ASSIGNMENT: Please reproduce all of the entries exactly, without omitting any.

GIVEN DATA:
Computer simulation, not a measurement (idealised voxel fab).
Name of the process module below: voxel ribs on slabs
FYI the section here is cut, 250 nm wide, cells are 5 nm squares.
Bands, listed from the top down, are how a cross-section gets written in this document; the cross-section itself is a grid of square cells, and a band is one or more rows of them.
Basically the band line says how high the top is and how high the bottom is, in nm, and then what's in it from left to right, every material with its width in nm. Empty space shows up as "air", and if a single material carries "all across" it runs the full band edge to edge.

RESPONSE AREA:
Computer simulation, not a measurement (idealised voxel fab).
Name of the process module below: voxel ribs on slabs
FYI the section here is cut, 250 nm wide, cells are 5 nm squares.
Bands, listed from the top down, are how a cross-section gets written in this document; the cross-section itself is a grid of square cells, and a band is one or more rows of them.
Basically the band line says how high the top is and how high the bottom is, in nm, and then what's in it from left to right, every material with its width in nm. Empty space shows up as "air", and if a single material carries "all across" it runs the full band edge to edge.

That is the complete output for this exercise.